Assigned task.
Look through the data below and extract, unchanged, the lines from the one that contains "11: CONFORMAL_DEP [material TiN] [thk nm 5]" to the one that contains "22: CONFORMAL_DEP [material TiN] [thk nm 5]", both included.

★ ★ ★

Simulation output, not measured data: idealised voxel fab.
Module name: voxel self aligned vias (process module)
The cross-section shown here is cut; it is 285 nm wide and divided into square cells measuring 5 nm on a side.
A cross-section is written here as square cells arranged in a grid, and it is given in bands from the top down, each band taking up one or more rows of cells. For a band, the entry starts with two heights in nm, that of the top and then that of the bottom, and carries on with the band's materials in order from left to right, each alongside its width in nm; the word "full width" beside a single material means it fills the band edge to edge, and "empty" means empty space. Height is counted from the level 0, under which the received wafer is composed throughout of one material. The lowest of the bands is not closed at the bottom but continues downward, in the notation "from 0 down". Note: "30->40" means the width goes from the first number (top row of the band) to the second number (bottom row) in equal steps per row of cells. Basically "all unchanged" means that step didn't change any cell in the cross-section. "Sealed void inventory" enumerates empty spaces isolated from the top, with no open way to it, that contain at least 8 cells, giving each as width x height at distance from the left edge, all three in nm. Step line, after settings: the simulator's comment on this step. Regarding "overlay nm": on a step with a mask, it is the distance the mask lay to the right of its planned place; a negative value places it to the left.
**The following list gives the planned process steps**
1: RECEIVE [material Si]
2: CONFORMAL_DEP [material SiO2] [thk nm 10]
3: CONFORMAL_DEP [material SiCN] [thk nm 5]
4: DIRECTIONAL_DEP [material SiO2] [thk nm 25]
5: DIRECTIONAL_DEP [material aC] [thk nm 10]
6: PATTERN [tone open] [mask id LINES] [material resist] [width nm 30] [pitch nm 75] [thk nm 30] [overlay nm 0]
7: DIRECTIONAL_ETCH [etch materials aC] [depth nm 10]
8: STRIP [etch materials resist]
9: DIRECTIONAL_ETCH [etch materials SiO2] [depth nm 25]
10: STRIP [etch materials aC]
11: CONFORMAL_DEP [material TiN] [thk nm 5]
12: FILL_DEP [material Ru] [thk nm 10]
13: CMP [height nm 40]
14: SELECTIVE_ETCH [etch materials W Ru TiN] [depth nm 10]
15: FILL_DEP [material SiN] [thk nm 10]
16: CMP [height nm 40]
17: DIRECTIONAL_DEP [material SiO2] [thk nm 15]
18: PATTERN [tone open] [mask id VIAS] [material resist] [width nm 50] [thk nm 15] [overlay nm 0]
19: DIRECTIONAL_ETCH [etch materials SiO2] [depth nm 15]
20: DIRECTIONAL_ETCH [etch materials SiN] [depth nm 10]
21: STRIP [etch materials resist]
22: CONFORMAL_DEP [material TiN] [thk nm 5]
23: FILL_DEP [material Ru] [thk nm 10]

★ ★ ★

Exercise output.
11: CONFORMAL_DEP [material TiN] [thk nm 5]
12: FILL_DEP [material Ru] [thk nm 10]
13: CMP [height nm 40]
14: SELECTIVE_ETCH [etch materials W Ru TiN] [depth nm 10]
15: FILL_DEP [material SiN] [thk nm 10]
16: CMP [height nm 40]
17: DIRECTIONAL_DEP [material SiO2] [thk nm 15]
18: PATTERN [tone open] [mask id VIAS] [material resist] [width nm 50] [thk nm 15] [overlay nm 0]
19: DIRECTIONAL_ETCH [etch materials SiO2] [depth nm 15]
20: DIRECTIONAL_ETCH [etch materials SiN] [depth nm 10]
21: STRIP [etch materials resist]
22: CONFORMAL_DEP [material TiN] [thk nm 5]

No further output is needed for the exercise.